▶ SOURCE INFORMATION:
———
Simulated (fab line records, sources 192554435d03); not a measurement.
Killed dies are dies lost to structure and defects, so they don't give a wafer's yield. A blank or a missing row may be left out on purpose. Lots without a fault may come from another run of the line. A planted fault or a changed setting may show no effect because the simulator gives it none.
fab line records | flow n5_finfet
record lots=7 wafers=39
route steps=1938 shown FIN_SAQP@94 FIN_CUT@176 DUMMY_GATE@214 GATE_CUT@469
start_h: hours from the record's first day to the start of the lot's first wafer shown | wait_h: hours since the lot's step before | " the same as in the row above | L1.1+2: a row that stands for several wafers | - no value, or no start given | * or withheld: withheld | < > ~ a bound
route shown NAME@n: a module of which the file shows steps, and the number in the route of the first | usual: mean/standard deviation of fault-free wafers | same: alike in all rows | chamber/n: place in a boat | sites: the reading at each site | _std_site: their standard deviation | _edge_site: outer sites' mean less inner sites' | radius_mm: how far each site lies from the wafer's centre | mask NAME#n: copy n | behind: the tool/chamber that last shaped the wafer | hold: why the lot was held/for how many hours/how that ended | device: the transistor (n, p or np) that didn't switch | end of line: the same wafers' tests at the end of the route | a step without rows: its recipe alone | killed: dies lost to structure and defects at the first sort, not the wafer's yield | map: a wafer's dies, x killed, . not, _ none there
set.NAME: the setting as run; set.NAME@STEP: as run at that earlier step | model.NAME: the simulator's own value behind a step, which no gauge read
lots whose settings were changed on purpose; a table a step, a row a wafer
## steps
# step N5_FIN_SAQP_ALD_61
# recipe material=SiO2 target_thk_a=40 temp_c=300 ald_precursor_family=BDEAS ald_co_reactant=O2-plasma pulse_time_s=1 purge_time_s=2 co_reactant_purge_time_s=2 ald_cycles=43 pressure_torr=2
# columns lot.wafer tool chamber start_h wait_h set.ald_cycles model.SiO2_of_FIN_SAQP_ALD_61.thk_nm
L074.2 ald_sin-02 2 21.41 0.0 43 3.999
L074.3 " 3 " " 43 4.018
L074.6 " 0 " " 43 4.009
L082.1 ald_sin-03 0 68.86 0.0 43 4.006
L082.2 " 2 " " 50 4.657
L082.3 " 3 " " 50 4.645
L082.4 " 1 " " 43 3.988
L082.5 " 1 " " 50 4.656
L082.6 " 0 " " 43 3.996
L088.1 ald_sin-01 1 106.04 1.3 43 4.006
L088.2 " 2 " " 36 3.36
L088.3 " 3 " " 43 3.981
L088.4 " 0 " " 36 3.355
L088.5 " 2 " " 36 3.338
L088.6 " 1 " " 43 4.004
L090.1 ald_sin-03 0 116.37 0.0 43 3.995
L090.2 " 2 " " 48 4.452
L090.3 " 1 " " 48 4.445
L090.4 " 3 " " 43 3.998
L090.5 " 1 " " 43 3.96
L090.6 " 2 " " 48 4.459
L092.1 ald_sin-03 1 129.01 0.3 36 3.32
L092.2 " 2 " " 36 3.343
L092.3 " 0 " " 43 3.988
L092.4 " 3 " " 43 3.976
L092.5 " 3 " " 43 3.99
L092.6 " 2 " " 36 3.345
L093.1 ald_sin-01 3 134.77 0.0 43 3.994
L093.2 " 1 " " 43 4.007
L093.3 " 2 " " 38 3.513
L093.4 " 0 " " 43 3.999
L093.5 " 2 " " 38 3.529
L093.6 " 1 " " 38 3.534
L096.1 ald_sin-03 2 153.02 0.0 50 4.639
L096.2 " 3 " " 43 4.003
———

▶ WORK ORDER: Only one stretch is wanted, so please give again exactly the lines from the start of the data through the line containing "start_h: hours from", both ends included.

▶ TASK OUTPUT:
Simulated (fab line records, sources 192554435d03); not a measurement.
Killed dies are dies lost to structure and defects, so they don't give a wafer's yield. A blank or a missing row may be left out on purpose. Lots without a fault may come from another run of the line. A planted fault or a changed setting may show no effect because the simulator gives it none.
fab line records | flow n5_finfet
record lots=7 wafers=39
route steps=1938 shown FIN_SAQP@94 FIN_CUT@176 DUMMY_GATE@214 GATE_CUT@469
start_h: hours from the record's first day to the start of the lot's first wafer shown | wait_h: hours since the lot's step before | " the same as in the row above | L1.1+2: a row that stands for several wafers | - no value, or no start given | * or withheld: withheld | < > ~ a bound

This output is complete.